#### Exercise
Give every line of the listing word for word, beginning at the first and including the line with "Run 3, hour" as the last.

»»

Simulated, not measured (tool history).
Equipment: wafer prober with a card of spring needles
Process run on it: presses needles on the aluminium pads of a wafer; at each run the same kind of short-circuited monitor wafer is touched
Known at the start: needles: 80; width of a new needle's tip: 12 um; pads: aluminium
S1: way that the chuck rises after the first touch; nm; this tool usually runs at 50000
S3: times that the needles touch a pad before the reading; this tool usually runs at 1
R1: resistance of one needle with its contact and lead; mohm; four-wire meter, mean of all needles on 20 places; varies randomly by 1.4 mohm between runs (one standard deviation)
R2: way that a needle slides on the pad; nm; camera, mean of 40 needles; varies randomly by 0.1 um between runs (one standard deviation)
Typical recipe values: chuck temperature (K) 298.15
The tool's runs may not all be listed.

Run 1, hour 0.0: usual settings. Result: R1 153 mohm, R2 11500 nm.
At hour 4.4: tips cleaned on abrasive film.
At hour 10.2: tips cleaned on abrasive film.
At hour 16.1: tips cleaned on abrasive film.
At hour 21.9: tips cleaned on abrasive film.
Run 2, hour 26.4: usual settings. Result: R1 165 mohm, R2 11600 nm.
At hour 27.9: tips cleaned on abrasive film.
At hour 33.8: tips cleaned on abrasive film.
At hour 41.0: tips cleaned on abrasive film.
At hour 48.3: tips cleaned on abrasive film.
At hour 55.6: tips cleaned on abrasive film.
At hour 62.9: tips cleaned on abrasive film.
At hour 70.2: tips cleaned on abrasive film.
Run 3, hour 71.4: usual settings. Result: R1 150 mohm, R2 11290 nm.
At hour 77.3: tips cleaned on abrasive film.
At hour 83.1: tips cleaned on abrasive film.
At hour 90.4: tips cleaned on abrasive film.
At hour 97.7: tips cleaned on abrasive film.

««

#### Written solution
Simulated, not measured (tool history).
Equipment: wafer prober with a card of spring needles
Process run on it: presses needles on the aluminium pads of a wafer; at each run the same kind of short-circuited monitor wafer is touched
Known at the start: needles: 80; width of a new needle's tip: 12 um; pads: aluminium
S1: way that the chuck rises after the first touch; nm; this tool usually runs at 50000
S3: times that the needles touch a pad before the reading; this tool usually runs at 1
R1: resistance of one needle with its contact and lead; mohm; four-wire meter, mean of all needles on 20 places; varies randomly by 1.4 mohm between runs (one standard deviation)
R2: way that a needle slides on the pad; nm; camera, mean of 40 needles; varies randomly by 0.1 um between runs (one standard deviation)
Typical recipe values: chuck temperature (K) 298.15
The tool's runs may not all be listed.

Run 1, hour 0.0: usual settings. Result: R1 153 mohm, R2 11500 nm.
At hour 4.4: tips cleaned on abrasive film.
At hour 10.2: tips cleaned on abrasive film.
At hour 16.1: tips cleaned on abrasive film.
At hour 21.9: tips cleaned on abrasive film.
Run 2, hour 26.4: usual settings. Result: R1 165 mohm, R2 11600 nm.
At hour 27.9: tips cleaned on abrasive film.
At hour 33.8: tips cleaned on abrasive film.
At hour 41.0: tips cleaned on abrasive film.
At hour 48.3: tips cleaned on abrasive film.
At hour 55.6: tips cleaned on abrasive film.
At hour 62.9: tips cleaned on abrasive film.
At hour 70.2: tips cleaned on abrasive film.
Run 3, hour 71.4: usual settings. Result: R1 150 mohm, R2 11290 nm.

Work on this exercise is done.